§ Source data:
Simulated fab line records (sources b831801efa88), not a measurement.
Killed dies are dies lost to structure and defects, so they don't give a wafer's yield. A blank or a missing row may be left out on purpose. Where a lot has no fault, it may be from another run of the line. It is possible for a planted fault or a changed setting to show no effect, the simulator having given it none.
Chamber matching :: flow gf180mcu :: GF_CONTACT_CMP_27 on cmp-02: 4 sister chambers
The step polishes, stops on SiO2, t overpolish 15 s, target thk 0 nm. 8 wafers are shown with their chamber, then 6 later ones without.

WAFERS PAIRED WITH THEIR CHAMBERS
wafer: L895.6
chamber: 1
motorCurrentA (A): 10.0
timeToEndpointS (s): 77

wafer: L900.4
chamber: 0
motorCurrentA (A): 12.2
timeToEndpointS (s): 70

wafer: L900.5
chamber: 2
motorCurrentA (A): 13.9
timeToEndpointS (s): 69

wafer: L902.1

§ Required action: Could you return all the data above exactly as it appears?

§ Task response:
Simulated fab line records (sources b831801efa88), not a measurement.
Killed dies are dies lost to structure and defects, so they don't give a wafer's yield. A blank or a missing row may be left out on purpose. Where a lot has no fault, it may be from another run of the line. It is possible for a planted fault or a changed setting to show no effect, the simulator having given it none.
Chamber matching :: flow gf180mcu :: GF_CONTACT_CMP_27 on cmp-02: 4 sister chambers
The step polishes, stops on SiO2, t overpolish 15 s, target thk 0 nm. 8 wafers are shown with their chamber, then 6 later ones without.

WAFERS PAIRED WITH THEIR CHAMBERS
wafer: L895.6
chamber: 1
motorCurrentA (A): 10.0
timeToEndpointS (s): 77

wafer: L900.4
chamber: 0
motorCurrentA (A): 12.2
timeToEndpointS (s): 70

wafer: L900.5
chamber: 2
motorCurrentA (A): 13.9
timeToEndpointS (s): 69

wafer: L902.1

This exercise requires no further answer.